— Task item —
Return the records verbatim.

— Dataset content —
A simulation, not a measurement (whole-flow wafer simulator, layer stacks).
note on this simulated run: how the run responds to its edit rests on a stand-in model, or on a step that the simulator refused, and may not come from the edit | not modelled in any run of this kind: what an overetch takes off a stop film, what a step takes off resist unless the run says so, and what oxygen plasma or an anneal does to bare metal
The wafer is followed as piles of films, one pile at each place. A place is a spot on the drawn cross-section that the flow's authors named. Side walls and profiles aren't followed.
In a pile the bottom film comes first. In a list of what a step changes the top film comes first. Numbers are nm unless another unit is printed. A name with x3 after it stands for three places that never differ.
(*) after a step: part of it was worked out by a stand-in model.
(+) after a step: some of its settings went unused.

— Worked solution —
A simulation, not a measurement (whole-flow wafer simulator, layer stacks).
note on this simulated run: how the run responds to its edit rests on a stand-in model, or on a step that the simulator refused, and may not come from the edit | not modelled in any run of this kind: what an overetch takes off a stop film, what a step takes off resist unless the run says so, and what oxygen plasma or an anneal does to bare metal
The wafer is followed as piles of films, one pile at each place. A place is a spot on the drawn cross-section that the flow's authors named. Side walls and profiles aren't followed.
In a pile the bottom film comes first. In a list of what a step changes the top film comes first. Numbers are nm unless another unit is printed. A name with x3 after it stands for three places that never differ.
(*) after a step: part of it was worked out by a stand-in model.
(+) after a step: some of its settings went unused.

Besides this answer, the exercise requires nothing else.